# [Exercise]
Stop at the line containing "1. THE ISSUE": every line of the listing from the first up to that one must be set down exactly.

Dataset extract: Begin

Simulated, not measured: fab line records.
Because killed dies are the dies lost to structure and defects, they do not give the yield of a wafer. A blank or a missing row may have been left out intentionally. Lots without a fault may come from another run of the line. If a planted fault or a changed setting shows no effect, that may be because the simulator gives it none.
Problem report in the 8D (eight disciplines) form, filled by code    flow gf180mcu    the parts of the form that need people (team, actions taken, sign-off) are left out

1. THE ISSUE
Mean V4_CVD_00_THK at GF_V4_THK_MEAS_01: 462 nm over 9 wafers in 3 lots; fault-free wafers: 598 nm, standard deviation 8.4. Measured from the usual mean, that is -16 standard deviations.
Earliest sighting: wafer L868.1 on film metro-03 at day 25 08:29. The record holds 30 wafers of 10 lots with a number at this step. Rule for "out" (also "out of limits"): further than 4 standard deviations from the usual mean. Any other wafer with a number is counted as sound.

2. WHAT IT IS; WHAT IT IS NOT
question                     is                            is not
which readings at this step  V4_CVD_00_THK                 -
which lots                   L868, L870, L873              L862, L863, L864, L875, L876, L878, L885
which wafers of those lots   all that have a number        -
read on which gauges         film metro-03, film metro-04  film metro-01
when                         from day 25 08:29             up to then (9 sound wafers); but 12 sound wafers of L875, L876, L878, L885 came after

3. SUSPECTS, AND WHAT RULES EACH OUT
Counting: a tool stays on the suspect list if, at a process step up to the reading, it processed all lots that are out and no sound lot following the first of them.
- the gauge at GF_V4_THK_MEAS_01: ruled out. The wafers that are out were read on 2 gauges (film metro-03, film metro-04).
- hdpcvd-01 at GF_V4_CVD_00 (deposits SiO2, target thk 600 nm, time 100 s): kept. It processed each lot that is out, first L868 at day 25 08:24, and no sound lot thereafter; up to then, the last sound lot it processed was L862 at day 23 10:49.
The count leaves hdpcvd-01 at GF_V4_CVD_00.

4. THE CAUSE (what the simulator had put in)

Dataset extract: End

# [Written reply]
Simulated, not measured: fab line records.
Because killed dies are the dies lost to structure and defects, they do not give the yield of a wafer. A blank or a missing row may have been left out intentionally. Lots without a fault may come from another run of the line. If a planted fault or a changed setting shows no effect, that may be because the simulator gives it none.
Problem report in the 8D (eight disciplines) form, filled by code    flow gf180mcu    the parts of the form that need people (team, actions taken, sign-off) are left out

1. THE ISSUE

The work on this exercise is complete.